Required action:
Copy the full listing, changing nothing.

*** Supplied information Section Begins ***

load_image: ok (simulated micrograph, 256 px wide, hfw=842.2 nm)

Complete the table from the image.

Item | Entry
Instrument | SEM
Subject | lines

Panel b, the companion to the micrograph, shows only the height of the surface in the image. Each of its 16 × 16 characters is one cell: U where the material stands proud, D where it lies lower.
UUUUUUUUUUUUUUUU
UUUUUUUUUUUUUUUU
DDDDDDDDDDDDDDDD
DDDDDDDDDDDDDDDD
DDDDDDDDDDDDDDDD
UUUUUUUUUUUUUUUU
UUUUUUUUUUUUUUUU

*** Supplied information Section Ends ***

Reply:
load_image: ok (simulated micrograph, 256 px wide, hfw=842.2 nm)

Complete the table from the image.

Item | Entry
Instrument | SEM
Subject | lines

Panel b, the companion to the micrograph, shows only the height of the surface in the image. Each of its 16 × 16 characters is one cell: U where the material stands proud, D where it lies lower.
UUUUUUUUUUUUUUUU
UUUUUUUUUUUUUUUU
DDDDDDDDDDDDDDDD
DDDDDDDDDDDDDDDD
DDDDDDDDDDDDDDDD
UUUUUUUUUUUUUUUU
UUUUUUUUUUUUUUUU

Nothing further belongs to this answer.